MATERIAL PROVIDED:
---------------

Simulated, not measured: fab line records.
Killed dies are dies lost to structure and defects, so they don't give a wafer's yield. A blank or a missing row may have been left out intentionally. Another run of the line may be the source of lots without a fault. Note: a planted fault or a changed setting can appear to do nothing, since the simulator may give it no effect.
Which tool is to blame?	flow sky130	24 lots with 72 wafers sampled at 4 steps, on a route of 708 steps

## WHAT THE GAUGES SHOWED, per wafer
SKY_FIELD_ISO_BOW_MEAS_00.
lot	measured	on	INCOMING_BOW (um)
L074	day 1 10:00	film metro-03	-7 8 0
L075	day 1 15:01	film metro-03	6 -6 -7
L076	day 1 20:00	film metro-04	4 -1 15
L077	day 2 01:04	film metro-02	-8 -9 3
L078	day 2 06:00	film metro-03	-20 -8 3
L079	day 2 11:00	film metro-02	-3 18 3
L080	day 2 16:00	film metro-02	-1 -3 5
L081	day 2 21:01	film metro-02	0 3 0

---------------

WORK INSTRUCTION:
Transcribe only, please, the lines from the first line of the records through the line with "Killed dies are". Both of those lines are included.

EXPECTED ANSWER:
Simulated, not measured: fab line records.
Killed dies are dies lost to structure and defects, so they don't give a wafer's yield. A blank or a missing row may have been left out intentionally. Another run of the line may be the source of lots without a fault. Note: a planted fault or a changed setting can appear to do nothing, since the simulator may give it no effect.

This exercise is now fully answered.